▶ [Work instruction]: Your task is to reproduce exactly the lines that run from the beginning of the data through the line where "Square cells of" appears.

*** Data excerpts Section Begins ***

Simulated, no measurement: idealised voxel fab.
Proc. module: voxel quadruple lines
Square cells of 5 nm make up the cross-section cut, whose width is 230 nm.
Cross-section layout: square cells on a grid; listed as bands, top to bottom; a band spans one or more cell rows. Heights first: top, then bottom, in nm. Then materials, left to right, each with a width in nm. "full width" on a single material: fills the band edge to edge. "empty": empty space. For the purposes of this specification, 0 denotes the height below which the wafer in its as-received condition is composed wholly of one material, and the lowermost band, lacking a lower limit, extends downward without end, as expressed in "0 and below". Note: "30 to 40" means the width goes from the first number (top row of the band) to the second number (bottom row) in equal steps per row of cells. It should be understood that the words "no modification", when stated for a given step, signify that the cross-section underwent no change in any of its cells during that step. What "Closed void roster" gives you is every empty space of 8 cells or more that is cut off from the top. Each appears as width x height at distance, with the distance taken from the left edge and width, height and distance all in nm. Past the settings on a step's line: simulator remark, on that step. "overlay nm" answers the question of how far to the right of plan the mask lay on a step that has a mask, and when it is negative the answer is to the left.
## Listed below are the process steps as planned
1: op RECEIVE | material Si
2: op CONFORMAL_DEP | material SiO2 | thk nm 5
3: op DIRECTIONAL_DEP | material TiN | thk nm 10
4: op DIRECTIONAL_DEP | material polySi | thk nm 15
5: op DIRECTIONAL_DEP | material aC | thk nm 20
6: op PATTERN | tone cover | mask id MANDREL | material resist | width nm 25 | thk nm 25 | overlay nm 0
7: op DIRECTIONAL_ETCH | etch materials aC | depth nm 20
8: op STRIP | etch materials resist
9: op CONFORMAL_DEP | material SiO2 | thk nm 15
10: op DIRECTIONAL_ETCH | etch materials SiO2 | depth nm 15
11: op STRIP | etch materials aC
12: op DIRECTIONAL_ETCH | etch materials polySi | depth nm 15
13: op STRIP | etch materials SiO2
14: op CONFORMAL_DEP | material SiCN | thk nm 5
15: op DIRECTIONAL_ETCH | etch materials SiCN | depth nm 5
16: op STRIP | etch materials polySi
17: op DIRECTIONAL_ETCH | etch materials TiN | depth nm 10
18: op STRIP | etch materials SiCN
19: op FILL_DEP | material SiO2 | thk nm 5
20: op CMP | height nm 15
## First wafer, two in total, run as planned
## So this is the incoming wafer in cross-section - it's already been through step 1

*** Data excerpts Section Ends ***

▶ [Written solution]:
Simulated, no measurement: idealised voxel fab.
Proc. module: voxel quadruple lines
Square cells of 5 nm make up the cross-section cut, whose width is 230 nm.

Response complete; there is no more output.